■ Activity:
Reproduce the data exactly.

■ Data:
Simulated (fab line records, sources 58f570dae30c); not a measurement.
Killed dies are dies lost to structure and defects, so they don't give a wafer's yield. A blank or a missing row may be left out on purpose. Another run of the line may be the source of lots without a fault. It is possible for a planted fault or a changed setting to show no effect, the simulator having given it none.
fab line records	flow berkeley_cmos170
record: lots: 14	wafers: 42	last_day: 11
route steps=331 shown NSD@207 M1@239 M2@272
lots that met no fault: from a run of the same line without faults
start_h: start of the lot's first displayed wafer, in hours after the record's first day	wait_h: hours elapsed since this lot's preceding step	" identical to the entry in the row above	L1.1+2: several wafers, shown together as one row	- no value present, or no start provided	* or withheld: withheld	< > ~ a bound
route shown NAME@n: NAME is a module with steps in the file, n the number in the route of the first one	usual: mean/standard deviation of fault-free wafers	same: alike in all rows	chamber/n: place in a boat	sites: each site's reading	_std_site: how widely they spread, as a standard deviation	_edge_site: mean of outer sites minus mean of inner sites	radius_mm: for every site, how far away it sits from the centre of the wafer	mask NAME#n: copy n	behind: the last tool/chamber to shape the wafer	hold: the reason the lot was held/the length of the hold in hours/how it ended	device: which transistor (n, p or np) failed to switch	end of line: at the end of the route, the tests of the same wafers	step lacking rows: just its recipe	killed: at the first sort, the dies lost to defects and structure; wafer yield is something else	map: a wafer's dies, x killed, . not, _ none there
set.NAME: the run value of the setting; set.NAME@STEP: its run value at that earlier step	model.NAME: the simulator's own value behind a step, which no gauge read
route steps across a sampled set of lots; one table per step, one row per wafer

■ Response:
Simulated (fab line records, sources 58f570dae30c); not a measurement.
Killed dies are dies lost to structure and defects, so they don't give a wafer's yield. A blank or a missing row may be left out on purpose. Another run of the line may be the source of lots without a fault. It is possible for a planted fault or a changed setting to show no effect, the simulator having given it none.
fab line records	flow berkeley_cmos170
record: lots: 14	wafers: 42	last_day: 11
route steps=331 shown NSD@207 M1@239 M2@272
lots that met no fault: from a run of the same line without faults
start_h: start of the lot's first displayed wafer, in hours after the record's first day	wait_h: hours elapsed since this lot's preceding step	" identical to the entry in the row above	L1.1+2: several wafers, shown together as one row	- no value present, or no start provided	* or withheld: withheld	< > ~ a bound
route shown NAME@n: NAME is a module with steps in the file, n the number in the route of the first one	usual: mean/standard deviation of fault-free wafers	same: alike in all rows	chamber/n: place in a boat	sites: each site's reading	_std_site: how widely they spread, as a standard deviation	_edge_site: mean of outer sites minus mean of inner sites	radius_mm: for every site, how far away it sits from the centre of the wafer	mask NAME#n: copy n	behind: the last tool/chamber to shape the wafer	hold: the reason the lot was held/the length of the hold in hours/how it ended	device: which transistor (n, p or np) failed to switch	end of line: at the end of the route, the tests of the same wafers	step lacking rows: just its recipe	killed: at the first sort, the dies lost to defects and structure; wafer yield is something else	map: a wafer's dies, x killed, . not, _ none there
set.NAME: the run value of the setting; set.NAME@STEP: its run value at that earlier step	model.NAME: the simulator's own value behind a step, which no gauge read
route steps across a sampled set of lots; one table per step, one row per wafer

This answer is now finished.